◆ PROVIDED RECORDS ◆
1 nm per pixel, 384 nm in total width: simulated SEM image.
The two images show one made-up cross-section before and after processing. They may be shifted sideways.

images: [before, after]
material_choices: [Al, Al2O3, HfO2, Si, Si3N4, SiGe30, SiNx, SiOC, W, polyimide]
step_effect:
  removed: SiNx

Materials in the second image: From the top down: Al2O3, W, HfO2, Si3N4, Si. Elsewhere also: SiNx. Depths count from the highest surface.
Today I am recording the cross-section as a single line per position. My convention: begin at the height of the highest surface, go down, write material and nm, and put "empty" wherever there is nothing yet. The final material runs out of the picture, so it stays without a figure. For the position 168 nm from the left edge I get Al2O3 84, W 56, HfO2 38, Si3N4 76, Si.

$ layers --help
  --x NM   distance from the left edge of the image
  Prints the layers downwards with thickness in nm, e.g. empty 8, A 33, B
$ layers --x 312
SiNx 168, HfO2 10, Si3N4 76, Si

◆ WORK ITEM ◆
Reproducing the whole listing above is not the task. Copy exactly only the lines from the one with "of the image" to the one with "layers --x 312", both kept.

◆ TASK OUTPUT ◆
  --x NM   distance from the left edge of the image
  Prints the layers downwards with thickness in nm, e.g. empty 8, A 33, B
$ layers --x 312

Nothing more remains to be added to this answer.